An exact reprint of all the records is the expected answer.

══ Data records ══
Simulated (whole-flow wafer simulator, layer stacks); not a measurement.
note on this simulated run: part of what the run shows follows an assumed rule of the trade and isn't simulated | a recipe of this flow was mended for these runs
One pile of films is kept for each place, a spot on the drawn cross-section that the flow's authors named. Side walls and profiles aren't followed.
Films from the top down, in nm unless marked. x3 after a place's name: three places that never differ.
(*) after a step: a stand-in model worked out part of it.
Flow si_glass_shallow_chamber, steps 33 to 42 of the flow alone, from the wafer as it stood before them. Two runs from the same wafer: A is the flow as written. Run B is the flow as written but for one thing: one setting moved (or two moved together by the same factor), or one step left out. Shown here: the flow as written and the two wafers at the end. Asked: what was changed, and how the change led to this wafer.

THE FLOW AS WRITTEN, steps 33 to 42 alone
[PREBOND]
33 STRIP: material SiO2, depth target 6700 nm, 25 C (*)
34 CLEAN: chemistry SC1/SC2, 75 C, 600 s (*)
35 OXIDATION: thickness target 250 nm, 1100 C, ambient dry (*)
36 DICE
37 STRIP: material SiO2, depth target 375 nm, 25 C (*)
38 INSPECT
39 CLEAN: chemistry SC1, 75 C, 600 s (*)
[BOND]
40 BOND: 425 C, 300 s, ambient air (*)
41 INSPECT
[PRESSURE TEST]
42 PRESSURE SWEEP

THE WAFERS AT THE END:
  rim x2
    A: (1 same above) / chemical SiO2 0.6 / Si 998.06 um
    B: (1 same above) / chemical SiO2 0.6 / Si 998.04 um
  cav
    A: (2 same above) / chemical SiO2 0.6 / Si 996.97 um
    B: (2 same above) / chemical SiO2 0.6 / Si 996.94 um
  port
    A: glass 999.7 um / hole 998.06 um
═══

» Exercise output:
Simulated (whole-flow wafer simulator, layer stacks); not a measurement.
note on this simulated run: part of what the run shows follows an assumed rule of the trade and isn't simulated | a recipe of this flow was mended for these runs
One pile of films is kept for each place, a spot on the drawn cross-section that the flow's authors named. Side walls and profiles aren't followed.
Films from the top down, in nm unless marked. x3 after a place's name: three places that never differ.
(*) after a step: a stand-in model worked out part of it.
Flow si_glass_shallow_chamber, steps 33 to 42 of the flow alone, from the wafer as it stood before them. Two runs from the same wafer: A is the flow as written. Run B is the flow as written but for one thing: one setting moved (or two moved together by the same factor), or one step left out. Shown here: the flow as written and the two wafers at the end. Asked: what was changed, and how the change led to this wafer.

THE FLOW AS WRITTEN, steps 33 to 42 alone
[PREBOND]
33 STRIP: material SiO2, depth target 6700 nm, 25 C (*)
34 CLEAN: chemistry SC1/SC2, 75 C, 600 s (*)
35 OXIDATION: thickness target 250 nm, 1100 C, ambient dry (*)
36 DICE
37 STRIP: material SiO2, depth target 375 nm, 25 C (*)
38 INSPECT
39 CLEAN: chemistry SC1, 75 C, 600 s (*)
[BOND]
40 BOND: 425 C, 300 s, ambient air (*)
41 INSPECT
[PRESSURE TEST]
42 PRESSURE SWEEP

THE WAFERS AT THE END:
  rim x2
    A: (1 same above) / chemical SiO2 0.6 / Si 998.06 um
    B: (1 same above) / chemical SiO2 0.6 / Si 998.04 um
  cav
    A: (2 same above) / chemical SiO2 0.6 / Si 996.97 um
    B: (2 same above) / chemical SiO2 0.6 / Si 996.94 um
  port
    A: glass 999.7 um / hole 998.06 um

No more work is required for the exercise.